EXTRACTED RECORDS Start Marker
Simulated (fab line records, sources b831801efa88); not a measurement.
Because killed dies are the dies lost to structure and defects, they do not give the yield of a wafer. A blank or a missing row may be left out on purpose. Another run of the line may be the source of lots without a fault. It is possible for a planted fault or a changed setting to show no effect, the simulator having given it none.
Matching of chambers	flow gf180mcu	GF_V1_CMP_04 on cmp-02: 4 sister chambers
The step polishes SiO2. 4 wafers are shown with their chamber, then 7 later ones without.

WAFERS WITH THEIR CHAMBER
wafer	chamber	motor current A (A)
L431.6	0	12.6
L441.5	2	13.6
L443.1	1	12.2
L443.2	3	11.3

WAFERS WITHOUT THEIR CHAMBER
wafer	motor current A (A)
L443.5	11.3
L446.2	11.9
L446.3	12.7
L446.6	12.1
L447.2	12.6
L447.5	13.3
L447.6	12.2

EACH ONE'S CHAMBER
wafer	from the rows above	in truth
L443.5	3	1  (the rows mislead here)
EXTRACTED RECORDS End Marker

Beginning at the first line of the records, retype exactly every line up to and including the one with "4 sister chambers".

__ANSWER AREA__:
Simulated (fab line records, sources b831801efa88); not a measurement.
Because killed dies are the dies lost to structure and defects, they do not give the yield of a wafer. A blank or a missing row may be left out on purpose. Another run of the line may be the source of lots without a fault. It is possible for a planted fault or a changed setting to show no effect, the simulator having given it none.
Matching of chambers	flow gf180mcu	GF_V1_CMP_04 on cmp-02: 4 sister chambers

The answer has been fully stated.